*** Excerpted data ***

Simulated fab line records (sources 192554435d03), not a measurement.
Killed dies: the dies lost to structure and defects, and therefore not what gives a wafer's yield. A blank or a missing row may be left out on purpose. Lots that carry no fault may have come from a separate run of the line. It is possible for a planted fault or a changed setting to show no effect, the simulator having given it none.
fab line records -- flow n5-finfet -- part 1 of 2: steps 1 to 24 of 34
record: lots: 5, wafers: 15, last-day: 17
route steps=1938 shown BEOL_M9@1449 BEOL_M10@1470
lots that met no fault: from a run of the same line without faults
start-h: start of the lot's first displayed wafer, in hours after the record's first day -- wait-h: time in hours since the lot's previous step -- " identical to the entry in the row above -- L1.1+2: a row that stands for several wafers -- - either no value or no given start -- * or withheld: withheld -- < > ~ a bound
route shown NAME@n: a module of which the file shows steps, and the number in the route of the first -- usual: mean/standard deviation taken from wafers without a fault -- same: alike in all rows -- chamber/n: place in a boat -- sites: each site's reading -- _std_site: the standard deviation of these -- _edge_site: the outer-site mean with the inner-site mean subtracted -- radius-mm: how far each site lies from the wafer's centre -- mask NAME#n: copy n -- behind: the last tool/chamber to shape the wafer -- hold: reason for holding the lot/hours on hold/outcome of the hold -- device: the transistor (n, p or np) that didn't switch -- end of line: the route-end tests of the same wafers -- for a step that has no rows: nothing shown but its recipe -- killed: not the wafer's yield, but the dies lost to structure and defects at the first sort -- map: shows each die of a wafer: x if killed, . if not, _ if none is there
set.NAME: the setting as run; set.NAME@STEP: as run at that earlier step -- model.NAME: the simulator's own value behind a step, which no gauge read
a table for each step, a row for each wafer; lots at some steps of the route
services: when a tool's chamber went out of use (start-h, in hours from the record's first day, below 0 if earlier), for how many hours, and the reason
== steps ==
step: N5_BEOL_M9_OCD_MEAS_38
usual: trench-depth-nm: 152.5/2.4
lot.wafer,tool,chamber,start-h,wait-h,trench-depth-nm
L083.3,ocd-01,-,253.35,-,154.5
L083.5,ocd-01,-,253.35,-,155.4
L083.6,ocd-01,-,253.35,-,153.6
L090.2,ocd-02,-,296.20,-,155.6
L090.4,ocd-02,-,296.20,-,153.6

*** End of Excerpted data ***

**Assigned task:**
Reproduce word for word the material above, starting with the line that has "services: when a" and stopping after the line that has "usual: trench-depth-nm: 152.5/2.4".

**Response:**
services: when a tool's chamber went out of use (start-h, in hours from the record's first day, below 0 if earlier), for how many hours, and the reason
== steps ==
step: N5_BEOL_M9_OCD_MEAS_38
usual: trench-depth-nm: 152.5/2.4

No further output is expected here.